▸ REQUIRED ACTION: For every line in the material, produce an exact copy.

#### INFORMATION SUPPLIED ####

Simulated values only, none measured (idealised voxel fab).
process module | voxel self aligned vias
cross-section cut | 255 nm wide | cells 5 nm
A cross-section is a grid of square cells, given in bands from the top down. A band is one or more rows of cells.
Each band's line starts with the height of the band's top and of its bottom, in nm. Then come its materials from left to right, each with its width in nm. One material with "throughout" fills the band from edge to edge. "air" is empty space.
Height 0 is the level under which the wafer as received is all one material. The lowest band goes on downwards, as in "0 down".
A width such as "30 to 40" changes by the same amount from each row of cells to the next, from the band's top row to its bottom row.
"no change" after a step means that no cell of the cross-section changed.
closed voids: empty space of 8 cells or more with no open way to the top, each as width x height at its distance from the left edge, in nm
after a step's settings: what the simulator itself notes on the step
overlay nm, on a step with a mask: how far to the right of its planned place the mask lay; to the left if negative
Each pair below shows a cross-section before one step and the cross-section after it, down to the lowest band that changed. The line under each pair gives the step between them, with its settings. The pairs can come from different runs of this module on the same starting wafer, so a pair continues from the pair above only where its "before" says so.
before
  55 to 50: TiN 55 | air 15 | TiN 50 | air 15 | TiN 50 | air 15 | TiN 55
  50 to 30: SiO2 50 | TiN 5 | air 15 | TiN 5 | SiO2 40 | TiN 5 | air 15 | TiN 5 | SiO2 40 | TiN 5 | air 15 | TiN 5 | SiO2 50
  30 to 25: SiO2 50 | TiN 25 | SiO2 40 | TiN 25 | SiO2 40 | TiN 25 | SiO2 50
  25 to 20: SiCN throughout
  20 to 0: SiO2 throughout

####

▸ RESPONSE BOX:
Simulated values only, none measured (idealised voxel fab).
process module | voxel self aligned vias
cross-section cut | 255 nm wide | cells 5 nm
A cross-section is a grid of square cells, given in bands from the top down. A band is one or more rows of cells.
Each band's line starts with the height of the band's top and of its bottom, in nm. Then come its materials from left to right, each with its width in nm. One material with "throughout" fills the band from edge to edge. "air" is empty space.
Height 0 is the level under which the wafer as received is all one material. The lowest band goes on downwards, as in "0 down".
A width such as "30 to 40" changes by the same amount from each row of cells to the next, from the band's top row to its bottom row.
"no change" after a step means that no cell of the cross-section changed.
closed voids: empty space of 8 cells or more with no open way to the top, each as width x height at its distance from the left edge, in nm
after a step's settings: what the simulator itself notes on the step
overlay nm, on a step with a mask: how far to the right of its planned place the mask lay; to the left if negative
Each pair below shows a cross-section before one step and the cross-section after it, down to the lowest band that changed. The line under each pair gives the step between them, with its settings. The pairs can come from different runs of this module on the same starting wafer, so a pair continues from the pair above only where its "before" says so.
before
  55 to 50: TiN 55 | air 15 | TiN 50 | air 15 | TiN 50 | air 15 | TiN 55
  50 to 30: SiO2 50 | TiN 5 | air 15 | TiN 5 | SiO2 40 | TiN 5 | air 15 | TiN 5 | SiO2 40 | TiN 5 | air 15 | TiN 5 | SiO2 50
  30 to 25: SiO2 50 | TiN 25 | SiO2 40 | TiN 25 | SiO2 40 | TiN 25 | SiO2 50
  25 to 20: SiCN throughout
  20 to 0: SiO2 throughout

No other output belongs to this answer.